§ **Work item**: Within the material below, locate the line with "Hidden state: radius" and the line with "Usual settings: lines", then return those two lines and all lines between them, exactly as written.

§ **Material supplied**:
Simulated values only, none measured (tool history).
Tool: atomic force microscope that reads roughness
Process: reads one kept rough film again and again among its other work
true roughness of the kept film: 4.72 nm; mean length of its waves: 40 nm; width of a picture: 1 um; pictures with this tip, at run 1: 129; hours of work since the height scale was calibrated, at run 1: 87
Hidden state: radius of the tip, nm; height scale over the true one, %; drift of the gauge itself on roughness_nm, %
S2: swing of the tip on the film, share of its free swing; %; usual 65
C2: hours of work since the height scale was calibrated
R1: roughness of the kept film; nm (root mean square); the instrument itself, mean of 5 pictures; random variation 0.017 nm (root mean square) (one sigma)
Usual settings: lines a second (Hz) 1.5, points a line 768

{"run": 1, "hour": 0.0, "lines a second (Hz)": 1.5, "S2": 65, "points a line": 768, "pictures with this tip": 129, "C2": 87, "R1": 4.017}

§ **Your response**:
Hidden state: radius of the tip, nm; height scale over the true one, %; drift of the gauge itself on roughness_nm, %
S2: swing of the tip on the film, share of its free swing; %; usual 65
C2: hours of work since the height scale was calibrated
R1: roughness of the kept film; nm (root mean square); the instrument itself, mean of 5 pictures; random variation 0.017 nm (root mean square) (one sigma)
Usual settings: lines a second (Hz) 1.5, points a line 768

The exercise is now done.